Given the records below, transcribe each of them exactly.

++++ RECORDED INFORMATION
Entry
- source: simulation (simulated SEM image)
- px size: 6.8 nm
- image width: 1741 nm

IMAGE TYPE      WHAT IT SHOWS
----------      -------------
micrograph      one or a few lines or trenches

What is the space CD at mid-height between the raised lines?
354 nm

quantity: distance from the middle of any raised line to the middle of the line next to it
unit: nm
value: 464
++++++++

EXERCISE RESULT>
Entry
- source: simulation (simulated SEM image)
- px size: 6.8 nm
- image width: 1741 nm

IMAGE TYPE      WHAT IT SHOWS
----------      -------------
micrograph      one or a few lines or trenches

What is the space CD at mid-height between the raised lines?
354 nm

quantity: distance from the middle of any raised line to the middle of the line next to it
unit: nm
value: 464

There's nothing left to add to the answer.